No record may be left out; print them all verbatim.

ENTRIES SHOWN:
_ _ _ _ _ _ _

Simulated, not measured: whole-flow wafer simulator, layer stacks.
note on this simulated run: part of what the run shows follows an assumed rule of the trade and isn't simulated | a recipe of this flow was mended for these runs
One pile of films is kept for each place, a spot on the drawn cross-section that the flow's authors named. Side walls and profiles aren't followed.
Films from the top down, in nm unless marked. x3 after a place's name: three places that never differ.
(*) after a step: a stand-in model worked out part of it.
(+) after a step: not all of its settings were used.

_ _ _ _ _ _ _

ANSWER SPACE:
Simulated, not measured: whole-flow wafer simulator, layer stacks.
note on this simulated run: part of what the run shows follows an assumed rule of the trade and isn't simulated | a recipe of this flow was mended for these runs
One pile of films is kept for each place, a spot on the drawn cross-section that the flow's authors named. Side walls and profiles aren't followed.
Films from the top down, in nm unless marked. x3 after a place's name: three places that never differ.
(*) after a step: a stand-in model worked out part of it.
(+) after a step: not all of its settings were used.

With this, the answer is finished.